▶ [Provided information]:
↓↓↓
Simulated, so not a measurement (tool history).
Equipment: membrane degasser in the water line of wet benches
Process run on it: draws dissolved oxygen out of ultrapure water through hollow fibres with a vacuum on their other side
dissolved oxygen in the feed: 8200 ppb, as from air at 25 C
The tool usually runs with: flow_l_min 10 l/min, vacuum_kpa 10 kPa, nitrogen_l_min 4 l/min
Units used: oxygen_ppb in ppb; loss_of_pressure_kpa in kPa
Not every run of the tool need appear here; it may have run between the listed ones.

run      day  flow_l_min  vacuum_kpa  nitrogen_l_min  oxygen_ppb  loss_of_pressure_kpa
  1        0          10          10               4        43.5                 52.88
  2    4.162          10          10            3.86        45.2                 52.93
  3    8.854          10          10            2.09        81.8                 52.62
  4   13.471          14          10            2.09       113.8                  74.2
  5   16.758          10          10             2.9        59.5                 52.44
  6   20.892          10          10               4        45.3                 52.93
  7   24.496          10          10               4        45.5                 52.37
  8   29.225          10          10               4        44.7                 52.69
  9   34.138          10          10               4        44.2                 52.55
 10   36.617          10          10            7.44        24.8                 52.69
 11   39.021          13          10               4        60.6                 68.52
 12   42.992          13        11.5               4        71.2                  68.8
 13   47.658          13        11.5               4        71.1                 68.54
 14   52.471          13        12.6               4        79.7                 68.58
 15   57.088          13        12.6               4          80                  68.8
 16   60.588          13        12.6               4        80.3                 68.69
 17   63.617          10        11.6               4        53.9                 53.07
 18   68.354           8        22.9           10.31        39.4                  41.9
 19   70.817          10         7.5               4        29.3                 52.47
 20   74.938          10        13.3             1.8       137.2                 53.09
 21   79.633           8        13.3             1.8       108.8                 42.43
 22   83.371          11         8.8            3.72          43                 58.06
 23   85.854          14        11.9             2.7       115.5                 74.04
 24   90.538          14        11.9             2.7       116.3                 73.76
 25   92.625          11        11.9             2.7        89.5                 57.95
↑↑↑

Return the lines exactly as they stand, please. Start at the top of the material and finish with the line where "Units used: oxygen_ppb" appears.

▶ [Exercise result]:
Simulated, so not a measurement (tool history).
Equipment: membrane degasser in the water line of wet benches
Process run on it: draws dissolved oxygen out of ultrapure water through hollow fibres with a vacuum on their other side
dissolved oxygen in the feed: 8200 ppb, as from air at 25 C
The tool usually runs with: flow_l_min 10 l/min, vacuum_kpa 10 kPa, nitrogen_l_min 4 l/min
Units used: oxygen_ppb in ppb; loss_of_pressure_kpa in kPa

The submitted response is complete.